**Requirement**
Repeat exactly what appears from the opening line of the listing to the line with "note on this", inclusive.

**Supplied records**
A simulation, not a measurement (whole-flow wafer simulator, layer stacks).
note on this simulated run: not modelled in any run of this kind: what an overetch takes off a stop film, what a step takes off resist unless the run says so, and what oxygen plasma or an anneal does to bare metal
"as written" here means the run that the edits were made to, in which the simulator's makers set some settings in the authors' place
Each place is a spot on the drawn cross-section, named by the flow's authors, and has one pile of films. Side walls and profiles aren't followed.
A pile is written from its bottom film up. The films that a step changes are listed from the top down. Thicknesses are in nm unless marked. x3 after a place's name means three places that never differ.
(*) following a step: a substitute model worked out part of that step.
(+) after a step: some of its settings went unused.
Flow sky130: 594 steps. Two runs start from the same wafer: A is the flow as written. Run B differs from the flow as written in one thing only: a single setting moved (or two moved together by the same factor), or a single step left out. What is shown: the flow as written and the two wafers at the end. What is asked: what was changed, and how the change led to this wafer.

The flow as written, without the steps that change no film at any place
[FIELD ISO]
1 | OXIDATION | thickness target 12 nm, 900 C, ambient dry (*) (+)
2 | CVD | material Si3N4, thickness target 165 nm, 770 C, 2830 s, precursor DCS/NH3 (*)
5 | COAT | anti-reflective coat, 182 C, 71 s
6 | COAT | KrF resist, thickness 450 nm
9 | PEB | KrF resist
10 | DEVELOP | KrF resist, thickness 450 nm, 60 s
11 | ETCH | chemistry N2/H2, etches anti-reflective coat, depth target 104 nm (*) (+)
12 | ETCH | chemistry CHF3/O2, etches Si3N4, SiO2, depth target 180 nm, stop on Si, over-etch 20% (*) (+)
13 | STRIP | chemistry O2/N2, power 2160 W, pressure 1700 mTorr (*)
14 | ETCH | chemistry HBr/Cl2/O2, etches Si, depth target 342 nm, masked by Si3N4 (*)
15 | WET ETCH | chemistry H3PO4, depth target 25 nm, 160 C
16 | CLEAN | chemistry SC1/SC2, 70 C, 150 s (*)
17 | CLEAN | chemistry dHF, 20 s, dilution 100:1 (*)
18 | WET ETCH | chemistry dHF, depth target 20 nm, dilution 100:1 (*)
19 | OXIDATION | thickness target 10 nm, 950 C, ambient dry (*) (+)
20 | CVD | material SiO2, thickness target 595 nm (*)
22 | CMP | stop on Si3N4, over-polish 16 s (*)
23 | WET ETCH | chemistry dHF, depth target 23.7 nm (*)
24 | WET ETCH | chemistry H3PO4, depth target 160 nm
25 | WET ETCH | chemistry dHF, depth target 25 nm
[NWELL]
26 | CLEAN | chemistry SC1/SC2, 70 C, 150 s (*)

**Written answer**
A simulation, not a measurement (whole-flow wafer simulator, layer stacks).
note on this simulated run: not modelled in any run of this kind: what an overetch takes off a stop film, what a step takes off resist unless the run says so, and what oxygen plasma or an anneal does to bare metal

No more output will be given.